### ACTIVITY
The line containing "closed voids: empty" marks the end: write out exactly every line from the first line of the data below through that line, and only those.

### DATA SUPPLIED
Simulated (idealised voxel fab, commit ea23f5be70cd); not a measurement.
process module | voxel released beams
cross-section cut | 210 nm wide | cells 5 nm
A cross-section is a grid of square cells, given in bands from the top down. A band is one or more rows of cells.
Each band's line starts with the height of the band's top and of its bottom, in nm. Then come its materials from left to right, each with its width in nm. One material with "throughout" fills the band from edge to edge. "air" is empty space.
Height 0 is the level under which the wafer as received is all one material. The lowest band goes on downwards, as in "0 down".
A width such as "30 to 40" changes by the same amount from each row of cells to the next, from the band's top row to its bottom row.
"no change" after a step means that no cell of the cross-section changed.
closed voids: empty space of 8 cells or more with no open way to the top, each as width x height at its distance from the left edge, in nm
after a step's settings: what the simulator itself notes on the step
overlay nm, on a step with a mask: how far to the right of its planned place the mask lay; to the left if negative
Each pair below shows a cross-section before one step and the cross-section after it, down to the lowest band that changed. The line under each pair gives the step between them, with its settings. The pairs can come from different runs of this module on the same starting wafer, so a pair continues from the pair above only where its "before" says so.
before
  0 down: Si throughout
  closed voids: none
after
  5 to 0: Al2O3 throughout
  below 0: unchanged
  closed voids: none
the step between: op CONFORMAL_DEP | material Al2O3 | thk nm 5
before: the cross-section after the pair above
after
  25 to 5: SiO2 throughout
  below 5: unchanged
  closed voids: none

### TASK OUTPUT
Simulated (idealised voxel fab, commit ea23f5be70cd); not a measurement.
process module | voxel released beams
cross-section cut | 210 nm wide | cells 5 nm
A cross-section is a grid of square cells, given in bands from the top down. A band is one or more rows of cells.
Each band's line starts with the height of the band's top and of its bottom, in nm. Then come its materials from left to right, each with its width in nm. One material with "throughout" fills the band from edge to edge. "air" is empty space.
Height 0 is the level under which the wafer as received is all one material. The lowest band goes on downwards, as in "0 down".
A width such as "30 to 40" changes by the same amount from each row of cells to the next, from the band's top row to its bottom row.
"no change" after a step means that no cell of the cross-section changed.
closed voids: empty space of 8 cells or more with no open way to the top, each as width x height at its distance from the left edge, in nm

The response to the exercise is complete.